• [Input data]:
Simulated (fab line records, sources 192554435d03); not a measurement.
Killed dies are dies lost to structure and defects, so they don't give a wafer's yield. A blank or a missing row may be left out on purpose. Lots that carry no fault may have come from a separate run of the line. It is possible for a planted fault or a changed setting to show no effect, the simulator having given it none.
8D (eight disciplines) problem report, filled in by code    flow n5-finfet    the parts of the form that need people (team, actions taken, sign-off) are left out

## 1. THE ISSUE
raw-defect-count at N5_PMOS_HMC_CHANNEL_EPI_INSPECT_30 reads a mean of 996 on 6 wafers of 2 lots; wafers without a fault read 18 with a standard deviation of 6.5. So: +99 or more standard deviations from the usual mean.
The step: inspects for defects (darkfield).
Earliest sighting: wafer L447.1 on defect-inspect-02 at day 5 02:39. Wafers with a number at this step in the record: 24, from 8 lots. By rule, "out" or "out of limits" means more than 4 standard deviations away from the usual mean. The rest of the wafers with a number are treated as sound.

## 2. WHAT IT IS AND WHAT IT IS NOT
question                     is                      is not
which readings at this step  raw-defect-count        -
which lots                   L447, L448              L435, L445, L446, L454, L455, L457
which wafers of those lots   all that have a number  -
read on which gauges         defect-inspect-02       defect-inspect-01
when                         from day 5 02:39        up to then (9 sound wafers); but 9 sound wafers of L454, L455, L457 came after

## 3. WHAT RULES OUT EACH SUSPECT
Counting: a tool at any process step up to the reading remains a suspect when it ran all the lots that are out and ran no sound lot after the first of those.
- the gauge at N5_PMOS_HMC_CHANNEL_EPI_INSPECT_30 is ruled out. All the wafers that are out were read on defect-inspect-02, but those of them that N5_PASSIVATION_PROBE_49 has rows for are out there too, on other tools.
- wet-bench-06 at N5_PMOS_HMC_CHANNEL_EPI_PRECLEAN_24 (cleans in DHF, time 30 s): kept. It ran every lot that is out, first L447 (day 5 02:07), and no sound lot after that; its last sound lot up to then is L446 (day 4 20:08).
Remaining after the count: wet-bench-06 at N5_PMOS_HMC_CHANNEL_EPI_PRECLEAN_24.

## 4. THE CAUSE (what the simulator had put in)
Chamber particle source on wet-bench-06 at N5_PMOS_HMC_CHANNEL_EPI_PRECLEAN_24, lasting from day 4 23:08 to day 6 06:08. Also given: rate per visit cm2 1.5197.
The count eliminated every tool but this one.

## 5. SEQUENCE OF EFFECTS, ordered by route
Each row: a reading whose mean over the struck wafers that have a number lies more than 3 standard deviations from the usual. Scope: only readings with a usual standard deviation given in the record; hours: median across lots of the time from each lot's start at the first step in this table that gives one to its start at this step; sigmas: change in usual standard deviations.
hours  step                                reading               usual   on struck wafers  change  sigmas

• [Work item]: Using the records above, write out exactly the lines between the one holding "## 1. THE ISSUE" and the one holding "which wafers of", inclusive; leave everything else out.

• [Your solution]:
## 1. THE ISSUE
raw-defect-count at N5_PMOS_HMC_CHANNEL_EPI_INSPECT_30 reads a mean of 996 on 6 wafers of 2 lots; wafers without a fault read 18 with a standard deviation of 6.5. So: +99 or more standard deviations from the usual mean.
The step: inspects for defects (darkfield).
Earliest sighting: wafer L447.1 on defect-inspect-02 at day 5 02:39. Wafers with a number at this step in the record: 24, from 8 lots. By rule, "out" or "out of limits" means more than 4 standard deviations away from the usual mean. The rest of the wafers with a number are treated as sound.

## 2. WHAT IT IS AND WHAT IT IS NOT
question                     is                      is not
which readings at this step  raw-defect-count        -
which lots                   L447, L448              L435, L445, L446, L454, L455, L457
which wafers of those lots   all that have a number  -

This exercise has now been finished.